**Data shown**
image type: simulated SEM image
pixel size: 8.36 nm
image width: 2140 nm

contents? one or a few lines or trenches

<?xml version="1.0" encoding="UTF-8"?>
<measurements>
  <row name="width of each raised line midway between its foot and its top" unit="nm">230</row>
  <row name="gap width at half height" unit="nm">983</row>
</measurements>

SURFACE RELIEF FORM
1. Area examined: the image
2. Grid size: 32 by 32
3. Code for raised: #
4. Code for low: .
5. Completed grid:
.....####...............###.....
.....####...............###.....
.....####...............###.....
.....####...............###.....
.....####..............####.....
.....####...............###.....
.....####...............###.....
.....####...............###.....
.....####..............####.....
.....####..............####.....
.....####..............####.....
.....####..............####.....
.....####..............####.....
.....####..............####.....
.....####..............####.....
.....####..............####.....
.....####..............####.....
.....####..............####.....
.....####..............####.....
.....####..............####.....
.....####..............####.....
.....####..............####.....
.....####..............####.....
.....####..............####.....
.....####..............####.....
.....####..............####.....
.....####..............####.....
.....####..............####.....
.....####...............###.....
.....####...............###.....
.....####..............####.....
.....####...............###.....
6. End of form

**Assigned task**
Copy every line of the records above exactly.

**Answer section**
image type: simulated SEM image
pixel size: 8.36 nm
image width: 2140 nm

contents? one or a few lines or trenches

<?xml version="1.0" encoding="UTF-8"?>
<measurements>
  <row name="width of each raised line midway between its foot and its top" unit="nm">230</row>
  <row name="gap width at half height" unit="nm">983</row>
</measurements>

SURFACE RELIEF FORM
1. Area examined: the image
2. Grid size: 32 by 32
3. Code for raised: #
4. Code for low: .
5. Completed grid:
.....####...............###.....
.....####...............###.....
.....####...............###.....
.....####...............###.....
.....####..............####.....
.....####...............###.....
.....####...............###.....
.....####...............###.....
.....####..............####.....
.....####..............####.....
.....####..............####.....
.....####..............####.....
.....####..............####.....
.....####..............####.....
.....####..............####.....
.....####..............####.....
.....####..............####.....
.....####..............####.....
.....####..............####.....
.....####..............####.....
.....####..............####.....
.....####..............####.....
.....####..............####.....
.....####..............####.....
.....####..............####.....
.....####..............####.....
.....####..............####.....
.....####..............####.....
.....####...............###.....
.....####...............###.....
.....####..............####.....
.....####...............###.....
6. End of form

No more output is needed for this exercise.